_Brief_
Reproduce the material that follows, please, but only from its first line to the line containing "The two part", inclusive.

_Information provided_
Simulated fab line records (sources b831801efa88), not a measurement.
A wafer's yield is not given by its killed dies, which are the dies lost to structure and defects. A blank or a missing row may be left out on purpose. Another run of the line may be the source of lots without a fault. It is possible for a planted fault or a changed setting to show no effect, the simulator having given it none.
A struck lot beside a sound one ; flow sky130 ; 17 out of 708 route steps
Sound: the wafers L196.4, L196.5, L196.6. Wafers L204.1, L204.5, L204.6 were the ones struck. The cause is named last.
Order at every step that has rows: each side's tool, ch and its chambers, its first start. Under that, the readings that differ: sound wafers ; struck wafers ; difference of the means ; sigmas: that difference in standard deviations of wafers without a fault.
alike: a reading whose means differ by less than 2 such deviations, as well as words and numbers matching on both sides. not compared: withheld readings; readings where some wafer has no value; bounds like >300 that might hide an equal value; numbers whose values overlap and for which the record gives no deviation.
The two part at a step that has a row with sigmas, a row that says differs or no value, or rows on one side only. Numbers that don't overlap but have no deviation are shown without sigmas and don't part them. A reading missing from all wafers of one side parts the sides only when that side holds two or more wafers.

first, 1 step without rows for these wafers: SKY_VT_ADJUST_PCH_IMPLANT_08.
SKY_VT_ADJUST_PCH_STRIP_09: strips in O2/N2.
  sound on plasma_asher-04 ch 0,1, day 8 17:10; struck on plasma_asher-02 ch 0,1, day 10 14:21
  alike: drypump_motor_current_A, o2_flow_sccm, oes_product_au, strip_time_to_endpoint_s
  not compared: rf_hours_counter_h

_Written reply_
Simulated fab line records (sources b831801efa88), not a measurement.
A wafer's yield is not given by its killed dies, which are the dies lost to structure and defects. A blank or a missing row may be left out on purpose. Another run of the line may be the source of lots without a fault. It is possible for a planted fault or a changed setting to show no effect, the simulator having given it none.
A struck lot beside a sound one ; flow sky130 ; 17 out of 708 route steps
Sound: the wafers L196.4, L196.5, L196.6. Wafers L204.1, L204.5, L204.6 were the ones struck. The cause is named last.
Order at every step that has rows: each side's tool, ch and its chambers, its first start. Under that, the readings that differ: sound wafers ; struck wafers ; difference of the means ; sigmas: that difference in standard deviations of wafers without a fault.
alike: a reading whose means differ by less than 2 such deviations, as well as words and numbers matching on both sides. not compared: withheld readings; readings where some wafer has no value; bounds like >300 that might hide an equal value; numbers whose values overlap and for which the record gives no deviation.
The two part at a step that has a row with sigmas, a row that says differs or no value, or rows on one side only. Numbers that don't overlap but have no deviation are shown without sigmas and don't part them. A reading missing from all wafers of one side parts the sides only when that side holds two or more wafers.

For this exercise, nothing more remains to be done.